> [Work task]
Treat the line containing "- the gauge" as the last one, and return every line exactly from the first line of the material below up to it.

== == ==

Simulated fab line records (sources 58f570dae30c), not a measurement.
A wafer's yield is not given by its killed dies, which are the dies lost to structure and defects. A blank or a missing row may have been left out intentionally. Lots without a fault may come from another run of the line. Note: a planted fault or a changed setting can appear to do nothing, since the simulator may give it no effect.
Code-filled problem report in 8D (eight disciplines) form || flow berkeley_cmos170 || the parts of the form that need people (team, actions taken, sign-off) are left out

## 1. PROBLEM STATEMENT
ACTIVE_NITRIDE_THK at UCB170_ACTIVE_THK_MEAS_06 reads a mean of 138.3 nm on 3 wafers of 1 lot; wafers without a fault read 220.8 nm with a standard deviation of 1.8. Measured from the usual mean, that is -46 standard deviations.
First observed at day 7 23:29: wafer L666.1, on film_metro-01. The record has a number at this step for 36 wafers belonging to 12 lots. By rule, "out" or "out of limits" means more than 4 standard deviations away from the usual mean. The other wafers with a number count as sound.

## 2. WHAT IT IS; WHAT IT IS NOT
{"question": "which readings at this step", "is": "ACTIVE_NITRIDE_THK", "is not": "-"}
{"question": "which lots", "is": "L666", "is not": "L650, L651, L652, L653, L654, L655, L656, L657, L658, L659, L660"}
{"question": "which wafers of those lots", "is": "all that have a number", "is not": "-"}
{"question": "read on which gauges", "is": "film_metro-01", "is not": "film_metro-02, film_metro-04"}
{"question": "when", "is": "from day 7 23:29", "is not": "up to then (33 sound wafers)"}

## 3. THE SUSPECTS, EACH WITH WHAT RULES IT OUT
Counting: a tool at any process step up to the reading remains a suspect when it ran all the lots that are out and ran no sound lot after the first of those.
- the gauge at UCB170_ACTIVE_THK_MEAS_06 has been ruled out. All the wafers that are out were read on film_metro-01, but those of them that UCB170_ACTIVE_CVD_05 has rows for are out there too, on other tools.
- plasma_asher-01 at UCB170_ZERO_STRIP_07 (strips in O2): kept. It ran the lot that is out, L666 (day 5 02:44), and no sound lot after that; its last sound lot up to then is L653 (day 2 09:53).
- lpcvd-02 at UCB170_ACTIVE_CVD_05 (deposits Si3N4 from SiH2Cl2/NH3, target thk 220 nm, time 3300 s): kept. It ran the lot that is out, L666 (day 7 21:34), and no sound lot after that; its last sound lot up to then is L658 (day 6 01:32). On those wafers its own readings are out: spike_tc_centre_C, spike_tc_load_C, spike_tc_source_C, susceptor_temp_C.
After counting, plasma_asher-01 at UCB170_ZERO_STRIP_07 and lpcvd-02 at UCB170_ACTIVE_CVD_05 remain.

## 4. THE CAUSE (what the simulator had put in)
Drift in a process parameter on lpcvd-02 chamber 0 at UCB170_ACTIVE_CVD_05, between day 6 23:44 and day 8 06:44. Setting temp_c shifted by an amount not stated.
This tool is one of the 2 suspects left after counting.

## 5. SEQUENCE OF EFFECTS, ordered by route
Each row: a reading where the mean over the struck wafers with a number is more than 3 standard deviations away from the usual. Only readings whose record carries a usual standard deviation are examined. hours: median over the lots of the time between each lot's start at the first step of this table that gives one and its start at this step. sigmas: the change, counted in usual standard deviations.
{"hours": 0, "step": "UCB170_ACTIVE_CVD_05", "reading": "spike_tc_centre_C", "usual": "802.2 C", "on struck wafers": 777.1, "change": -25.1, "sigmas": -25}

== == ==

> [Task solution]
Simulated fab line records (sources 58f570dae30c), not a measurement.
A wafer's yield is not given by its killed dies, which are the dies lost to structure and defects. A blank or a missing row may have been left out intentionally. Lots without a fault may come from another run of the line. Note: a planted fault or a changed setting can appear to do nothing, since the simulator may give it no effect.
Code-filled problem report in 8D (eight disciplines) form || flow berkeley_cmos170 || the parts of the form that need people (team, actions taken, sign-off) are left out

## 1. PROBLEM STATEMENT
ACTIVE_NITRIDE_THK at UCB170_ACTIVE_THK_MEAS_06 reads a mean of 138.3 nm on 3 wafers of 1 lot; wafers without a fault read 220.8 nm with a standard deviation of 1.8. Measured from the usual mean, that is -46 standard deviations.
First observed at day 7 23:29: wafer L666.1, on film_metro-01. The record has a number at this step for 36 wafers belonging to 12 lots. By rule, "out" or "out of limits" means more than 4 standard deviations away from the usual mean. The other wafers with a number count as sound.

## 2. WHAT IT IS; WHAT IT IS NOT
{"question": "which readings at this step", "is": "ACTIVE_NITRIDE_THK", "is not": "-"}
{"question": "which lots", "is": "L666", "is not": "L650, L651, L652, L653, L654, L655, L656, L657, L658, L659, L660"}
{"question": "which wafers of those lots", "is": "all that have a number", "is not": "-"}
{"question": "read on which gauges", "is": "film_metro-01", "is not": "film_metro-02, film_metro-04"}
{"question": "when", "is": "from day 7 23:29", "is not": "up to then (33 sound wafers)"}

## 3. THE SUSPECTS, EACH WITH WHAT RULES IT OUT
Counting: a tool at any process step up to the reading remains a suspect when it ran all the lots that are out and ran no sound lot after the first of those.
- the gauge at UCB170_ACTIVE_THK_MEAS_06 has been ruled out. All the wafers that are out were read on film_metro-01, but those of them that UCB170_ACTIVE_CVD_05 has rows for are out there too, on other tools.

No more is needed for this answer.